▶ [Exercise]
Take the material below and reproduce, word for word, only the lines from the line with "day 12 04:34" through the line with "- GF_POLY_GATE_THK_MEAS_01".

▶ [Record extracts]
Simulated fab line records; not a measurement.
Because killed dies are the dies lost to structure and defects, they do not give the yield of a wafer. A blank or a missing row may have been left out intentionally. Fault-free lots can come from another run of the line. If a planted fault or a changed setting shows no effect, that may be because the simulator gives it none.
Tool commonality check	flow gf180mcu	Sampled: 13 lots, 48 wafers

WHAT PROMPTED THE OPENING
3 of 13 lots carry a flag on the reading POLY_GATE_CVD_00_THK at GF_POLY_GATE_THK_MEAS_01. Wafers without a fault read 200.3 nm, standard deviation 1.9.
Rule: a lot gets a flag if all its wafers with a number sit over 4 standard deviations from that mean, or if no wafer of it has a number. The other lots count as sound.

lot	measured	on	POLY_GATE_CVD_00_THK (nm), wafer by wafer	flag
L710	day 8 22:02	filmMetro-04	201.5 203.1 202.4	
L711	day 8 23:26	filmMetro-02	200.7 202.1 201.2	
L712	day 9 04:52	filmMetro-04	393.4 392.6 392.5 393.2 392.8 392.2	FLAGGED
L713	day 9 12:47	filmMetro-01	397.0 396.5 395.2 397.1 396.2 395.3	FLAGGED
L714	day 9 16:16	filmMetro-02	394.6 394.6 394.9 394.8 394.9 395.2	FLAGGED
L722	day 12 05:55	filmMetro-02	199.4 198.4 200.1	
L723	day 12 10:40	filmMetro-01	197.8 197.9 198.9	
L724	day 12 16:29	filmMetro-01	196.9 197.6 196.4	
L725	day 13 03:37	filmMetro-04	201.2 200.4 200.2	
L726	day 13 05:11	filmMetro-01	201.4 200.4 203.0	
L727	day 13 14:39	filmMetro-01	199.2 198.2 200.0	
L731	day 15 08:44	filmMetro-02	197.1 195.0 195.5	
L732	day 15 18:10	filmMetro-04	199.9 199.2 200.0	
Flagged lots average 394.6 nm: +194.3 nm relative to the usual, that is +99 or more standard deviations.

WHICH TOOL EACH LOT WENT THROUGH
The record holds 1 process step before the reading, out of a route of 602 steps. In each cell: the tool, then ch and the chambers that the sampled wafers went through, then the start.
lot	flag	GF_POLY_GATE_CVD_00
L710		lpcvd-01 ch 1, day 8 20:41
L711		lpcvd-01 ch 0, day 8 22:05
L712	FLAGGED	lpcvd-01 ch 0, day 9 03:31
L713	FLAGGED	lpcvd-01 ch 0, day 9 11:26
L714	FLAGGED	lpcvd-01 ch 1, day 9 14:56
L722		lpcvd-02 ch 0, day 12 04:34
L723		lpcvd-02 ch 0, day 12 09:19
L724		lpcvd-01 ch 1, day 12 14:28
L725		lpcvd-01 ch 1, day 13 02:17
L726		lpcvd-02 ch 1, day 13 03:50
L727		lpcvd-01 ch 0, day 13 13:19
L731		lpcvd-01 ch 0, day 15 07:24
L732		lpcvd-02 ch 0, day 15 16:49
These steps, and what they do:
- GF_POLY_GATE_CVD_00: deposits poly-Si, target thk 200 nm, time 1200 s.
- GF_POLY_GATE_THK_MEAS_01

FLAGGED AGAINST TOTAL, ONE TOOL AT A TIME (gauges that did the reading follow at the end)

▶ [Task answer]
L722		lpcvd-02 ch 0, day 12 04:34
L723		lpcvd-02 ch 0, day 12 09:19
L724		lpcvd-01 ch 1, day 12 14:28
L725		lpcvd-01 ch 1, day 13 02:17
L726		lpcvd-02 ch 1, day 13 03:50
L727		lpcvd-01 ch 0, day 13 13:19
L731		lpcvd-01 ch 0, day 15 07:24
L732		lpcvd-02 ch 0, day 15 16:49
These steps, and what they do:
- GF_POLY_GATE_CVD_00: deposits poly-Si, target thk 200 nm, time 1200 s.
- GF_POLY_GATE_THK_MEAS_01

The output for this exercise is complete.